************

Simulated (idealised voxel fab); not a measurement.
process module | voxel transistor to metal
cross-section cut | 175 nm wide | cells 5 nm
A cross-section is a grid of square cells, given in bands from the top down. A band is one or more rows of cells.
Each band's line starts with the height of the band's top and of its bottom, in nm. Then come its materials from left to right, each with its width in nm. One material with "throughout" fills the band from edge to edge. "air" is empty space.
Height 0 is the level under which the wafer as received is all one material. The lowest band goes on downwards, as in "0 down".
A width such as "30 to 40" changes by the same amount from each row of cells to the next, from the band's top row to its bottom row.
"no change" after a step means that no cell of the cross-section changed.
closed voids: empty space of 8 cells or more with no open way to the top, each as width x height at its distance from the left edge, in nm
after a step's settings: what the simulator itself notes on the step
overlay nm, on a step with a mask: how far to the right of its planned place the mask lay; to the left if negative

************

▶ **Action item**:
Transcribe every entry word for word.

▶ **Response box**:
Simulated (idealised voxel fab); not a measurement.
process module | voxel transistor to metal
cross-section cut | 175 nm wide | cells 5 nm
A cross-section is a grid of square cells, given in bands from the top down. A band is one or more rows of cells.
Each band's line starts with the height of the band's top and of its bottom, in nm. Then come its materials from left to right, each with its width in nm. One material with "throughout" fills the band from edge to edge. "air" is empty space.
Height 0 is the level under which the wafer as received is all one material. The lowest band goes on downwards, as in "0 down".
A width such as "30 to 40" changes by the same amount from each row of cells to the next, from the band's top row to its bottom row.
"no change" after a step means that no cell of the cross-section changed.
closed voids: empty space of 8 cells or more with no open way to the top, each as width x height at its distance from the left edge, in nm
after a step's settings: what the simulator itself notes on the step
overlay nm, on a step with a mask: how far to the right of its planned place the mask lay; to the left if negative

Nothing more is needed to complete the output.